[WORK ITEM] Here the job is to return only the lines of the material, exactly, from the first one to the line with "Unlogged tool condition: resin's".

[SOURCE INFORMATION]
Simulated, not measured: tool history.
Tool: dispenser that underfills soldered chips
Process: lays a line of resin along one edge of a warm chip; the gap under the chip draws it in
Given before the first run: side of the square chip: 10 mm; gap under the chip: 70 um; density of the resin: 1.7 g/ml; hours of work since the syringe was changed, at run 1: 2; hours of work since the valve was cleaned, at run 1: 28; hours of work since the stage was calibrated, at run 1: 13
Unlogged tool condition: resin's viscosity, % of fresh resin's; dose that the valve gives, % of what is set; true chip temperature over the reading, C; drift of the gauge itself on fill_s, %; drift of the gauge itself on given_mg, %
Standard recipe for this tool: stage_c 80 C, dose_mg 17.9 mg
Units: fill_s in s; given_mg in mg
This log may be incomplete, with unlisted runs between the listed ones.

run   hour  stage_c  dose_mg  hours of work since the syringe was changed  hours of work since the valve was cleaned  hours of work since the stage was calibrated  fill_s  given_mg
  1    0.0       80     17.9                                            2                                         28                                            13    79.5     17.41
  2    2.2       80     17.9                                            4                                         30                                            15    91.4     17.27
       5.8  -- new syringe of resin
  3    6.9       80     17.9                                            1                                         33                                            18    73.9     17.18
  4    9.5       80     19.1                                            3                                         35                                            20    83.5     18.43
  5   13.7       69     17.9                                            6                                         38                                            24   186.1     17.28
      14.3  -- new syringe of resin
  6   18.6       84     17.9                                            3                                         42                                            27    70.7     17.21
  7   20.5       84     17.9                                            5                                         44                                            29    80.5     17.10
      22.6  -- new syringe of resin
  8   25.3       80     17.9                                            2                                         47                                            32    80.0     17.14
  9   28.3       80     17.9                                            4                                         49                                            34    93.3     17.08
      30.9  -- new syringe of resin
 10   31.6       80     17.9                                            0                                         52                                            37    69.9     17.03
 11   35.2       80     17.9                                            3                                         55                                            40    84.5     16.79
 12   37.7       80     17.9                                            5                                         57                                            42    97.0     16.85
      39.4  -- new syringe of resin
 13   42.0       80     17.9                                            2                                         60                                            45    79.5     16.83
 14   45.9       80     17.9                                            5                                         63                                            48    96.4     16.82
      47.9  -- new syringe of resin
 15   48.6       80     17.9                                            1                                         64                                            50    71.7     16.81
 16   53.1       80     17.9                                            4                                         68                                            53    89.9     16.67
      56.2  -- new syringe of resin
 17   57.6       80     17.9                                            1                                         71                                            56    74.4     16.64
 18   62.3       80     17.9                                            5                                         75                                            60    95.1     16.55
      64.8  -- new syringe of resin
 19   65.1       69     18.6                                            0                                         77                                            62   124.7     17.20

[WRITTEN ANSWER]
Simulated, not measured: tool history.
Tool: dispenser that underfills soldered chips
Process: lays a line of resin along one edge of a warm chip; the gap under the chip draws it in
Given before the first run: side of the square chip: 10 mm; gap under the chip: 70 um; density of the resin: 1.7 g/ml; hours of work since the syringe was changed, at run 1: 2; hours of work since the valve was cleaned, at run 1: 28; hours of work since the stage was calibrated, at run 1: 13
Unlogged tool condition: resin's viscosity, % of fresh resin's; dose that the valve gives, % of what is set; true chip temperature over the reading, C; drift of the gauge itself on fill_s, %; drift of the gauge itself on given_mg, %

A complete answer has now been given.